## [Work item]
In full and word for word, copy the records that follow.

## [Supplied material]
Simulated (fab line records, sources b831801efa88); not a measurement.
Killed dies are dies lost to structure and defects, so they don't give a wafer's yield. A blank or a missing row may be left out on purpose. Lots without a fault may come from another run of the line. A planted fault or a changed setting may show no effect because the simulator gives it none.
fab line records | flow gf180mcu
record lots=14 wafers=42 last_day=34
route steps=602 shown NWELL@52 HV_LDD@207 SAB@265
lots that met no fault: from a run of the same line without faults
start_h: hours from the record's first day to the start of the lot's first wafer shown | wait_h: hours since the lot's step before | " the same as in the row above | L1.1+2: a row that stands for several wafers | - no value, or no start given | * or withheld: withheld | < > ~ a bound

## [Your solution]
Simulated (fab line records, sources b831801efa88); not a measurement.
Killed dies are dies lost to structure and defects, so they don't give a wafer's yield. A blank or a missing row may be left out on purpose. Lots without a fault may come from another run of the line. A planted fault or a changed setting may show no effect because the simulator gives it none.
fab line records | flow gf180mcu
record lots=14 wafers=42 last_day=34
route steps=602 shown NWELL@52 HV_LDD@207 SAB@265
lots that met no fault: from a run of the same line without faults
start_h: hours from the record's first day to the start of the lot's first wafer shown | wait_h: hours since the lot's step before | " the same as in the row above | L1.1+2: a row that stands for several wafers | - no value, or no start given | * or withheld: withheld | < > ~ a bound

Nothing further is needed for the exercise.